**INFORMATION GIVEN**
☆ ☆ ☆ ☆ ☆
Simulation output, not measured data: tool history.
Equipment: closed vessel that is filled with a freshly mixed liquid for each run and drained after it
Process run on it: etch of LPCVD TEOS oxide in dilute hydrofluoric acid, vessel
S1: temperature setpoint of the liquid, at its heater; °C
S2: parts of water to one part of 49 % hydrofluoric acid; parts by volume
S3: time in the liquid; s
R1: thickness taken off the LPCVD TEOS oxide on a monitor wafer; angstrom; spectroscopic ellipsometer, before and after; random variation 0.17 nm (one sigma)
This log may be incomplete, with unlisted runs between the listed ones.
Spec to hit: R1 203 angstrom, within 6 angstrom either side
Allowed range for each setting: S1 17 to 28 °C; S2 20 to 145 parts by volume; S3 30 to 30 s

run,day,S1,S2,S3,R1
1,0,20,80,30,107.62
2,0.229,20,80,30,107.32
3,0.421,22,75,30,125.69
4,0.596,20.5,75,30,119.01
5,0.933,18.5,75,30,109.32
☆ ☆ ☆ ☆ ☆

When copying the data above, keep every line exactly as written.

**EXERCISE RESPONSE**
Simulation output, not measured data: tool history.
Equipment: closed vessel that is filled with a freshly mixed liquid for each run and drained after it
Process run on it: etch of LPCVD TEOS oxide in dilute hydrofluoric acid, vessel
S1: temperature setpoint of the liquid, at its heater; °C
S2: parts of water to one part of 49 % hydrofluoric acid; parts by volume
S3: time in the liquid; s
R1: thickness taken off the LPCVD TEOS oxide on a monitor wafer; angstrom; spectroscopic ellipsometer, before and after; random variation 0.17 nm (one sigma)
This log may be incomplete, with unlisted runs between the listed ones.
Spec to hit: R1 203 angstrom, within 6 angstrom either side
Allowed range for each setting: S1 17 to 28 °C; S2 20 to 145 parts by volume; S3 30 to 30 s

run,day,S1,S2,S3,R1
1,0,20,80,30,107.62
2,0.229,20,80,30,107.32
3,0.421,22,75,30,125.69
4,0.596,20.5,75,30,119.01
5,0.933,18.5,75,30,109.32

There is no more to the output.